### [Required action]
Set each line of the records down again exactly, please.

### [Records provided]
────────────────────────────────────────
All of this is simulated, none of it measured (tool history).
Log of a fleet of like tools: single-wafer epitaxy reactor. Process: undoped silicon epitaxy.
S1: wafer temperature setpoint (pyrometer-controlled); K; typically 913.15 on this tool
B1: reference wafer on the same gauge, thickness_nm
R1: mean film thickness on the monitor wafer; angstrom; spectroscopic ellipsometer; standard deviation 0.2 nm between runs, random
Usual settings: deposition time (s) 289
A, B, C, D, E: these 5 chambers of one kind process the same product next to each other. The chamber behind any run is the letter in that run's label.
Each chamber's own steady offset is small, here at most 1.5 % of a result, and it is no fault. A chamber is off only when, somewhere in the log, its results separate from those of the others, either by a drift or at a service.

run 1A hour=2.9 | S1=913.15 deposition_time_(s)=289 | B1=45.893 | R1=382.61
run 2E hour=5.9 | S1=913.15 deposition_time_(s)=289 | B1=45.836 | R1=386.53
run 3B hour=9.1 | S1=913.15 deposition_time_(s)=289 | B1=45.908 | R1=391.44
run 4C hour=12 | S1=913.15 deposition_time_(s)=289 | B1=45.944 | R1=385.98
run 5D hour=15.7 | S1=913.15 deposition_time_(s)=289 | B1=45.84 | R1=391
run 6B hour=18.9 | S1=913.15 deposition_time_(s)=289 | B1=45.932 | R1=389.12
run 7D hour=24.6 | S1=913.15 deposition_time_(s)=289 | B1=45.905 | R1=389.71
────────────────────────────────────────

### [Task solution]
All of this is simulated, none of it measured (tool history).
Log of a fleet of like tools: single-wafer epitaxy reactor. Process: undoped silicon epitaxy.
S1: wafer temperature setpoint (pyrometer-controlled); K; typically 913.15 on this tool
B1: reference wafer on the same gauge, thickness_nm
R1: mean film thickness on the monitor wafer; angstrom; spectroscopic ellipsometer; standard deviation 0.2 nm between runs, random
Usual settings: deposition time (s) 289
A, B, C, D, E: these 5 chambers of one kind process the same product next to each other. The chamber behind any run is the letter in that run's label.
Each chamber's own steady offset is small, here at most 1.5 % of a result, and it is no fault. A chamber is off only when, somewhere in the log, its results separate from those of the others, either by a drift or at a service.

run 1A hour=2.9 | S1=913.15 deposition_time_(s)=289 | B1=45.893 | R1=382.61
run 2E hour=5.9 | S1=913.15 deposition_time_(s)=289 | B1=45.836 | R1=386.53
run 3B hour=9.1 | S1=913.15 deposition_time_(s)=289 | B1=45.908 | R1=391.44
run 4C hour=12 | S1=913.15 deposition_time_(s)=289 | B1=45.944 | R1=385.98
run 5D hour=15.7 | S1=913.15 deposition_time_(s)=289 | B1=45.84 | R1=391
run 6B hour=18.9 | S1=913.15 deposition_time_(s)=289 | B1=45.932 | R1=389.12
run 7D hour=24.6 | S1=913.15 deposition_time_(s)=289 | B1=45.905 | R1=389.71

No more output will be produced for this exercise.